### [Action item]
Return precisely the opening lines of the listing below, ending with the line that contains "Si all across".

### [Information given]
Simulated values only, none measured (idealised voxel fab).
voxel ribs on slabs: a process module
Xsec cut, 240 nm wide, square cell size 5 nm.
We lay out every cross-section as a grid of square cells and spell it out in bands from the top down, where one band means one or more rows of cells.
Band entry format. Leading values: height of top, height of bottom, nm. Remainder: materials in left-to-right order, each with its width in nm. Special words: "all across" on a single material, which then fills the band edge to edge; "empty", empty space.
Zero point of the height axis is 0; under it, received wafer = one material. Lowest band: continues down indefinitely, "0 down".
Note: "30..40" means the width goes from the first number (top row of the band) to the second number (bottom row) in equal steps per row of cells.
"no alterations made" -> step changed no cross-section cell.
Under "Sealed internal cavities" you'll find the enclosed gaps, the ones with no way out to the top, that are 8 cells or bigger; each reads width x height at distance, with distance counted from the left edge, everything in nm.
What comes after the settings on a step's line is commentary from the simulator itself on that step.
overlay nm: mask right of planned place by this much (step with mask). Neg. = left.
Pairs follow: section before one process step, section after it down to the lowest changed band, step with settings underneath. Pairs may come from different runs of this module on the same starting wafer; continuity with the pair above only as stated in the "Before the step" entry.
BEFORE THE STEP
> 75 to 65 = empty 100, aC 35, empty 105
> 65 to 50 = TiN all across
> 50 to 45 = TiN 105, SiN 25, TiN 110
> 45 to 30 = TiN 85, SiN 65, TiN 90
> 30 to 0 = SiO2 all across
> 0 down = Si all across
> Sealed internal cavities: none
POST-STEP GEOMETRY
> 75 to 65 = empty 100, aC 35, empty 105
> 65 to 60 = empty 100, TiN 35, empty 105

### [Answer box]
Simulated values only, none measured (idealised voxel fab).
voxel ribs on slabs: a process module
Xsec cut, 240 nm wide, square cell size 5 nm.
We lay out every cross-section as a grid of square cells and spell it out in bands from the top down, where one band means one or more rows of cells.
Band entry format. Leading values: height of top, height of bottom, nm. Remainder: materials in left-to-right order, each with its width in nm. Special words: "all across" on a single material, which then fills the band edge to edge; "empty", empty space.
Zero point of the height axis is 0; under it, received wafer = one material. Lowest band: continues down indefinitely, "0 down".
Note: "30..40" means the width goes from the first number (top row of the band) to the second number (bottom row) in equal steps per row of cells.
"no alterations made" -> step changed no cross-section cell.
Under "Sealed internal cavities" you'll find the enclosed gaps, the ones with no way out to the top, that are 8 cells or bigger; each reads width x height at distance, with distance counted from the left edge, everything in nm.
What comes after the settings on a step's line is commentary from the simulator itself on that step.
overlay nm: mask right of planned place by this much (step with mask). Neg. = left.
Pairs follow: section before one process step, section after it down to the lowest changed band, step with settings underneath. Pairs may come from different runs of this module on the same starting wafer; continuity with the pair above only as stated in the "Before the step" entry.
BEFORE THE STEP
> 75 to 65 = empty 100, aC 35, empty 105
> 65 to 50 = TiN all across
> 50 to 45 = TiN 105, SiN 25, TiN 110
> 45 to 30 = TiN 85, SiN 65, TiN 90
> 30 to 0 = SiO2 all across
> 0 down = Si all across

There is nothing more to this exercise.